Assigned task |
Below are entries; print them exactly from the first line through the one containing "Author reply: Thank".

□ □ □ □ □ □ □

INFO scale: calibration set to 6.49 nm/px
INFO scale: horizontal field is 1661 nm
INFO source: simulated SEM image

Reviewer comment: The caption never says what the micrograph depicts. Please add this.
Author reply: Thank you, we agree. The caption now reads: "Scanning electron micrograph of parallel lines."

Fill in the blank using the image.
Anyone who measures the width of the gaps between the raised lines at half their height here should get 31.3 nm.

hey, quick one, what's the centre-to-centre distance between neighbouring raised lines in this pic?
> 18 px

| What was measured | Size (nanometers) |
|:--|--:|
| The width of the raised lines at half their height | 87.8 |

□ □ □ □ □ □ □

Written solution |
INFO scale: calibration set to 6.49 nm/px
INFO scale: horizontal field is 1661 nm
INFO source: simulated SEM image

Reviewer comment: The caption never says what the micrograph depicts. Please add this.
Author reply: Thank you, we agree. The caption now reads: "Scanning electron micrograph of parallel lines."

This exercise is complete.